ASSIGNMENT |
Print all entries word for word.

EXCERPTED DATA |
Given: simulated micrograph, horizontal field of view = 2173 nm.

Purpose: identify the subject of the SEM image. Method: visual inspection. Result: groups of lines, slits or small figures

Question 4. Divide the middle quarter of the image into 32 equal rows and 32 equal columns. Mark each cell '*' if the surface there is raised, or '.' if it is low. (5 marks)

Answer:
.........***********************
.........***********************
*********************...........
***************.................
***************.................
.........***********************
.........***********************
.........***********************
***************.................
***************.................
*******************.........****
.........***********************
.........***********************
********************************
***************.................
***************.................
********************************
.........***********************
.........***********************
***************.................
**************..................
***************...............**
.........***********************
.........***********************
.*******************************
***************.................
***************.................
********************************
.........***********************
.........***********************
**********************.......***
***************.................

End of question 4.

RESPONSE |
Given: simulated micrograph, horizontal field of view = 2173 nm.

Purpose: identify the subject of the SEM image. Method: visual inspection. Result: groups of lines, slits or small figures

Question 4. Divide the middle quarter of the image into 32 equal rows and 32 equal columns. Mark each cell '*' if the surface there is raised, or '.' if it is low. (5 marks)

Answer:
.........***********************
.........***********************
*********************...........
***************.................
***************.................
.........***********************
.........***********************
.........***********************
***************.................
***************.................
*******************.........****
.........***********************
.........***********************
********************************
***************.................
***************.................
********************************
.........***********************
.........***********************
***************.................
**************..................
***************...............**
.........***********************
.........***********************
.*******************************
***************.................
***************.................
********************************
.........***********************
.........***********************
**********************.......***
***************.................

End of question 4.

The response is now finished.